Assignment | Among the entries that follow, the required portion opens with the line containing "35 | 17.829 |" and closes with the line containing "330.65 | 0.5 | 35 | ? |". Give that portion again exactly, and nothing else.

Raw data |
#####
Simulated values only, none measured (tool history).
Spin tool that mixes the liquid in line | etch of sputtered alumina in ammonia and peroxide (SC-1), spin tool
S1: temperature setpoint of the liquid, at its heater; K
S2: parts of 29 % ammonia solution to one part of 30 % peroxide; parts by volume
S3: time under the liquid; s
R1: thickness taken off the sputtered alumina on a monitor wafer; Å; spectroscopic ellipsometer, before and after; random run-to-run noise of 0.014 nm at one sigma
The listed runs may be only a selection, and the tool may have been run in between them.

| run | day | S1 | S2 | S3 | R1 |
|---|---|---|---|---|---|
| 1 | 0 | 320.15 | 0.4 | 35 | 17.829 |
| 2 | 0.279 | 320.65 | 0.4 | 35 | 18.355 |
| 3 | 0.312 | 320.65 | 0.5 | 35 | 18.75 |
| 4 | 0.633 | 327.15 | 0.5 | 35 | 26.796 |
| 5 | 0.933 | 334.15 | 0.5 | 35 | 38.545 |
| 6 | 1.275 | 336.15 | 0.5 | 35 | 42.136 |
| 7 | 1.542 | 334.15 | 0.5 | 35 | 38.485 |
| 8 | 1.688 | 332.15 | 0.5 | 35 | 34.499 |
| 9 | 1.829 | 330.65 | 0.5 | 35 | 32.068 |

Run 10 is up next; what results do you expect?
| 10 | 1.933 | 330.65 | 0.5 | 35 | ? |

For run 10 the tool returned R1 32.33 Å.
#####

Task answer |
| 1 | 0 | 320.15 | 0.4 | 35 | 17.829 |
| 2 | 0.279 | 320.65 | 0.4 | 35 | 18.355 |
| 3 | 0.312 | 320.65 | 0.5 | 35 | 18.75 |
| 4 | 0.633 | 327.15 | 0.5 | 35 | 26.796 |
| 5 | 0.933 | 334.15 | 0.5 | 35 | 38.545 |
| 6 | 1.275 | 336.15 | 0.5 | 35 | 42.136 |
| 7 | 1.542 | 334.15 | 0.5 | 35 | 38.485 |
| 8 | 1.688 | 332.15 | 0.5 | 35 | 34.499 |
| 9 | 1.829 | 330.65 | 0.5 | 35 | 32.068 |

Run 10 is up next; what results do you expect?
| 10 | 1.933 | 330.65 | 0.5 | 35 | ? |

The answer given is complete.